### Work request
The answer must be every record below, repeated exactly.

---- Given data
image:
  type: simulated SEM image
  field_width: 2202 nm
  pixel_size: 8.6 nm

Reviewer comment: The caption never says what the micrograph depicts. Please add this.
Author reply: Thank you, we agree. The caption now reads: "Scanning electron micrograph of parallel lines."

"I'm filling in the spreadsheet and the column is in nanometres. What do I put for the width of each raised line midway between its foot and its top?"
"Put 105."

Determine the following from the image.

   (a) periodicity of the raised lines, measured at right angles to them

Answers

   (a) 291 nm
--------

### Exercise solution
image:
  type: simulated SEM image
  field_width: 2202 nm
  pixel_size: 8.6 nm

Reviewer comment: The caption never says what the micrograph depicts. Please add this.
Author reply: Thank you, we agree. The caption now reads: "Scanning electron micrograph of parallel lines."

"I'm filling in the spreadsheet and the column is in nanometres. What do I put for the width of each raised line midway between its foot and its top?"
"Put 105."

Determine the following from the image.

   (a) periodicity of the raised lines, measured at right angles to them

Answers

   (a) 291 nm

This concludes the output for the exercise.